▸ INFORMATION SUPPLIED:
——

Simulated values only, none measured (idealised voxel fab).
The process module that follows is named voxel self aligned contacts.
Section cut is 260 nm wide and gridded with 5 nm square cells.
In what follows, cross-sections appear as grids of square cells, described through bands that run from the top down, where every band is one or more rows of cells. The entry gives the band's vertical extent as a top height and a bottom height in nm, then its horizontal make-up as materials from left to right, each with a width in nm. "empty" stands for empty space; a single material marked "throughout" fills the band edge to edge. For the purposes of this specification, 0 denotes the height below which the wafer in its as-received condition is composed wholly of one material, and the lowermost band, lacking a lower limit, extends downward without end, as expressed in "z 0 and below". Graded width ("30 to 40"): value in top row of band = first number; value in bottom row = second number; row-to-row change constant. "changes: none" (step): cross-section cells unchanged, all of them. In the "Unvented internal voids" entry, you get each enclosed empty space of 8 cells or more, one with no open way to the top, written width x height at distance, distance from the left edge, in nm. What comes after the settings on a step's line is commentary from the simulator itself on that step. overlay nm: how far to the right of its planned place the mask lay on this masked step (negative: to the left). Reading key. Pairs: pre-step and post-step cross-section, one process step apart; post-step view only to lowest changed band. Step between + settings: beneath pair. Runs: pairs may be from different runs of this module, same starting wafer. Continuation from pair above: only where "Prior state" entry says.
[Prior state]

——

▸ WORK TASK: Transcribe each line of the material without any alteration.

▸ TASK OUTPUT:
Simulated values only, none measured (idealised voxel fab).
The process module that follows is named voxel self aligned contacts.
Section cut is 260 nm wide and gridded with 5 nm square cells.
In what follows, cross-sections appear as grids of square cells, described through bands that run from the top down, where every band is one or more rows of cells. The entry gives the band's vertical extent as a top height and a bottom height in nm, then its horizontal make-up as materials from left to right, each with a width in nm. "empty" stands for empty space; a single material marked "throughout" fills the band edge to edge. For the purposes of this specification, 0 denotes the height below which the wafer in its as-received condition is composed wholly of one material, and the lowermost band, lacking a lower limit, extends downward without end, as expressed in "z 0 and below". Graded width ("30 to 40"): value in top row of band = first number; value in bottom row = second number; row-to-row change constant. "changes: none" (step): cross-section cells unchanged, all of them. In the "Unvented internal voids" entry, you get each enclosed empty space of 8 cells or more, one with no open way to the top, written width x height at distance, distance from the left edge, in nm. What comes after the settings on a step's line is commentary from the simulator itself on that step. overlay nm: how far to the right of its planned place the mask lay on this masked step (negative: to the left). Reading key. Pairs: pre-step and post-step cross-section, one process step apart; post-step view only to lowest changed band. Step between + settings: beneath pair. Runs: pairs may be from different runs of this module, same starting wafer. Continuation from pair above: only where "Prior state" entry says.
[Prior state]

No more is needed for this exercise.